**Task item**
Using the records below, output the stretch that opens with the line containing "top 0, bottom -5 | SiO2 edge to edge" and closes with the line containing "Q: step between", exactly and including both lines, with nothing more.

**Information provided**
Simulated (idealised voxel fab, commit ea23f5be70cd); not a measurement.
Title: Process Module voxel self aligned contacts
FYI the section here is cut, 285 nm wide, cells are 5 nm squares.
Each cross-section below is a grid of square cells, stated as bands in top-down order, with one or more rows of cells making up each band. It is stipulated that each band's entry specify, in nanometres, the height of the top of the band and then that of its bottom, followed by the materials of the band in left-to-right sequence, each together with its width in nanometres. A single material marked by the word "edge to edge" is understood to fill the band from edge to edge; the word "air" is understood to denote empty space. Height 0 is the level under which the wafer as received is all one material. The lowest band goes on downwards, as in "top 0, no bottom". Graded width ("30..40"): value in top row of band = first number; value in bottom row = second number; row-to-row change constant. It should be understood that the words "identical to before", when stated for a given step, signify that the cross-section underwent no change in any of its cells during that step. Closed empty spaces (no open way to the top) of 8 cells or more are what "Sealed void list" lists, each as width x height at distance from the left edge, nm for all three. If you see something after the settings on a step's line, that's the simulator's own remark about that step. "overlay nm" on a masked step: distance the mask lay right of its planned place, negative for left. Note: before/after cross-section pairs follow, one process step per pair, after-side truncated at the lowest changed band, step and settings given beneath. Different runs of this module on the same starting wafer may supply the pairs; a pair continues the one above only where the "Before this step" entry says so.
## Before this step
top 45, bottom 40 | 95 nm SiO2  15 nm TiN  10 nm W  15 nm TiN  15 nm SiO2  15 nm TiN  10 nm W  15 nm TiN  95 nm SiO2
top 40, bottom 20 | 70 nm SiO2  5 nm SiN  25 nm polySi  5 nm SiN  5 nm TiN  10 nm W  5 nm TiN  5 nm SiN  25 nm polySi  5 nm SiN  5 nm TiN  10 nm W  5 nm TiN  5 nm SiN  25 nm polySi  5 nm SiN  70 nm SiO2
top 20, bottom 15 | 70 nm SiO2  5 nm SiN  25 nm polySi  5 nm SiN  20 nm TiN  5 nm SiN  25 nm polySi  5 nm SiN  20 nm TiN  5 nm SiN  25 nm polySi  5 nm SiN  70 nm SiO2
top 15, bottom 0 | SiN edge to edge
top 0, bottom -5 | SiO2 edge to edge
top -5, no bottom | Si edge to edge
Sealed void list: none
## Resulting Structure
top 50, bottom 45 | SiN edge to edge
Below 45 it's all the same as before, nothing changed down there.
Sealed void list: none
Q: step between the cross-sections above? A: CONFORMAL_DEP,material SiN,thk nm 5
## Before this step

**Written response**
top 0, bottom -5 | SiO2 edge to edge
top -5, no bottom | Si edge to edge
Sealed void list: none
## Resulting Structure
top 50, bottom 45 | SiN edge to edge
Below 45 it's all the same as before, nothing changed down there.
Sealed void list: none
Q: step between the cross-sections above? A: CONFORMAL_DEP,material SiN,thk nm 5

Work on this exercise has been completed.